>>

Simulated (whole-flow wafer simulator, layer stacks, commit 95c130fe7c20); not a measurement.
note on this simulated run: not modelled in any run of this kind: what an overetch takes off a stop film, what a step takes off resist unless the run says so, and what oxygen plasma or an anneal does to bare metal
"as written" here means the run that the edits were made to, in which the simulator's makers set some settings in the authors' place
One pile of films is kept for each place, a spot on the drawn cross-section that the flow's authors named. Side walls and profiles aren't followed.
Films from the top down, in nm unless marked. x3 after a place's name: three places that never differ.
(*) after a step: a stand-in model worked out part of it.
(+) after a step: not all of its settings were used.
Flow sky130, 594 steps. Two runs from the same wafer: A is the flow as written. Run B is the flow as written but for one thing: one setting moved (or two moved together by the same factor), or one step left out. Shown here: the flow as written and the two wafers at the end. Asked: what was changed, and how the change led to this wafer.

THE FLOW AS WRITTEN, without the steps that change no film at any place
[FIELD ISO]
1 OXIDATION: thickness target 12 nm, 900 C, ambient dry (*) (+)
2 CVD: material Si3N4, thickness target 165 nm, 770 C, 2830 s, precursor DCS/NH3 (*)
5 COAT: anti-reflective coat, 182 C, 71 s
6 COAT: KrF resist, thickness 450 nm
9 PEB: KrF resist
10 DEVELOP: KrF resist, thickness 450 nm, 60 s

<<

> [Work order]: Set the material down exactly as written, starting at its first line. The line containing "(+) after a" is the last one to include.

> [Problem solution]:
Simulated (whole-flow wafer simulator, layer stacks, commit 95c130fe7c20); not a measurement.
note on this simulated run: not modelled in any run of this kind: what an overetch takes off a stop film, what a step takes off resist unless the run says so, and what oxygen plasma or an anneal does to bare metal
"as written" here means the run that the edits were made to, in which the simulator's makers set some settings in the authors' place
One pile of films is kept for each place, a spot on the drawn cross-section that the flow's authors named. Side walls and profiles aren't followed.
Films from the top down, in nm unless marked. x3 after a place's name: three places that never differ.
(*) after a step: a stand-in model worked out part of it.
(+) after a step: not all of its settings were used.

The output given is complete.